**Stored data:**
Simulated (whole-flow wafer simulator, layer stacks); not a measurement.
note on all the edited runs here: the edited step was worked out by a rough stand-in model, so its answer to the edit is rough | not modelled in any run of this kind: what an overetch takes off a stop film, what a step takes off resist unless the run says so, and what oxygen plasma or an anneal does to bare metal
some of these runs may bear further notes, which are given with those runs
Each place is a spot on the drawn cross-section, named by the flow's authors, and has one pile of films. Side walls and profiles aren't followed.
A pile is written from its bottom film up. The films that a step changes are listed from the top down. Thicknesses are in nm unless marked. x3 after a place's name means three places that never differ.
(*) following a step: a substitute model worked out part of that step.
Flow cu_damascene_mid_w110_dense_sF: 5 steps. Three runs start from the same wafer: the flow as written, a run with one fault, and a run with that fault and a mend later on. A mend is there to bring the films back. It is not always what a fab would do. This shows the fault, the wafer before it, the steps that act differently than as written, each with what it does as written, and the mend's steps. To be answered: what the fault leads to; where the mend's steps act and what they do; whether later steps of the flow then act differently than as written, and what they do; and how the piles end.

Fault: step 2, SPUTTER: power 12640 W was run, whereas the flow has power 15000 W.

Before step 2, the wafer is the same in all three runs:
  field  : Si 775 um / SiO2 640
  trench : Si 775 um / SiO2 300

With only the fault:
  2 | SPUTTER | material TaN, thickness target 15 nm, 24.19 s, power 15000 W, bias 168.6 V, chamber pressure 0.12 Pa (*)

**Assignment:** Repeat the data in full. Alter nothing.

**Expected answer:**
Simulated (whole-flow wafer simulator, layer stacks); not a measurement.
note on all the edited runs here: the edited step was worked out by a rough stand-in model, so its answer to the edit is rough | not modelled in any run of this kind: what an overetch takes off a stop film, what a step takes off resist unless the run says so, and what oxygen plasma or an anneal does to bare metal
some of these runs may bear further notes, which are given with those runs
Each place is a spot on the drawn cross-section, named by the flow's authors, and has one pile of films. Side walls and profiles aren't followed.
A pile is written from its bottom film up. The films that a step changes are listed from the top down. Thicknesses are in nm unless marked. x3 after a place's name means three places that never differ.
(*) following a step: a substitute model worked out part of that step.
Flow cu_damascene_mid_w110_dense_sF: 5 steps. Three runs start from the same wafer: the flow as written, a run with one fault, and a run with that fault and a mend later on. A mend is there to bring the films back. It is not always what a fab would do. This shows the fault, the wafer before it, the steps that act differently than as written, each with what it does as written, and the mend's steps. To be answered: what the fault leads to; where the mend's steps act and what they do; whether later steps of the flow then act differently than as written, and what they do; and how the piles end.

Fault: step 2, SPUTTER: power 12640 W was run, whereas the flow has power 15000 W.

Before step 2, the wafer is the same in all three runs:
  field  : Si 775 um / SiO2 640
  trench : Si 775 um / SiO2 300

With only the fault:
  2 | SPUTTER | material TaN, thickness target 15 nm, 24.19 s, power 15000 W, bias 168.6 V, chamber pressure 0.12 Pa (*)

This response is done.